The lines from the start of the data through the line containing "C1: hours since the thermometer was replaced" are to be reproduced exactly, both ends included.

□ □ □ □ □
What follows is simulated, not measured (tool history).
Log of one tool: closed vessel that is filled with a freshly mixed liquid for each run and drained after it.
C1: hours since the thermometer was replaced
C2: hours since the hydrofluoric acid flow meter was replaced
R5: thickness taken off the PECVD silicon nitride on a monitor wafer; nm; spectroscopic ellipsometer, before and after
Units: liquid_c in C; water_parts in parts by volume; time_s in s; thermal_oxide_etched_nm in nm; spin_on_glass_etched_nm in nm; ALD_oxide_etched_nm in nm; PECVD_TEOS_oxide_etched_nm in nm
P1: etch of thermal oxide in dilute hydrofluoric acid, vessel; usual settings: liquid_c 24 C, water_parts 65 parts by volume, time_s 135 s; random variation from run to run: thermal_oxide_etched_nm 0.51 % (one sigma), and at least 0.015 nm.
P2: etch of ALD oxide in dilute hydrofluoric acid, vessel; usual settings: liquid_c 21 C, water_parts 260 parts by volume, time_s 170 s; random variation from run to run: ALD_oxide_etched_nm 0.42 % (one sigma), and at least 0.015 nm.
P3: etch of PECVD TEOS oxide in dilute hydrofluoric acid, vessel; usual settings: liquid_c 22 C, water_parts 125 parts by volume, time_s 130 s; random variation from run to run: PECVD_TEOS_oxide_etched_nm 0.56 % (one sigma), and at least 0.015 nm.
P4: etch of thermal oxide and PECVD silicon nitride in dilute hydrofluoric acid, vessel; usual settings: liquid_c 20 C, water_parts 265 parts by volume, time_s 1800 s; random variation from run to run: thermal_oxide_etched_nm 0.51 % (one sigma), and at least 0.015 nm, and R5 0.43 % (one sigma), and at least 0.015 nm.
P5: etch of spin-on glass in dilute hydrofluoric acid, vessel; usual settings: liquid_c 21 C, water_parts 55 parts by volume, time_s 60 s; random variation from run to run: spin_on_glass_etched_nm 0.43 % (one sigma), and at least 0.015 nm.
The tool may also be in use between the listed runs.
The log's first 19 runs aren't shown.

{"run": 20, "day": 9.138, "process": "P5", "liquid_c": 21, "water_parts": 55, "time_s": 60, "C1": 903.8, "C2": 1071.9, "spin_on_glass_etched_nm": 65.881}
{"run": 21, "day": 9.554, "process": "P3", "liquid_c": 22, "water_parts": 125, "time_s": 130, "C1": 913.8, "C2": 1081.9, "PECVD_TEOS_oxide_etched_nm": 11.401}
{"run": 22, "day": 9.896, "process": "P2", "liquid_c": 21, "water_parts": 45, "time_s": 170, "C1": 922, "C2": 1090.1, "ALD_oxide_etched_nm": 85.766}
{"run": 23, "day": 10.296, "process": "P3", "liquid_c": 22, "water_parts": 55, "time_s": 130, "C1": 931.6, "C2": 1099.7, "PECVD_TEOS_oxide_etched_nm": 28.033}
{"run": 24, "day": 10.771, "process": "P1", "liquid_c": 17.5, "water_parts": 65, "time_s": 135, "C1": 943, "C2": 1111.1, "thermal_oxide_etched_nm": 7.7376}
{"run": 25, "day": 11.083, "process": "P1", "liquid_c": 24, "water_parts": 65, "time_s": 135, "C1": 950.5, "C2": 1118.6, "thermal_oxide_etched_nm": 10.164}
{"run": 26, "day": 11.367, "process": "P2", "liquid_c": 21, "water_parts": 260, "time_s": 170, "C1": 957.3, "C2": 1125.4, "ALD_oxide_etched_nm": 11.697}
□ □ □ □ □

Written reply ->
What follows is simulated, not measured (tool history).
Log of one tool: closed vessel that is filled with a freshly mixed liquid for each run and drained after it.
C1: hours since the thermometer was replaced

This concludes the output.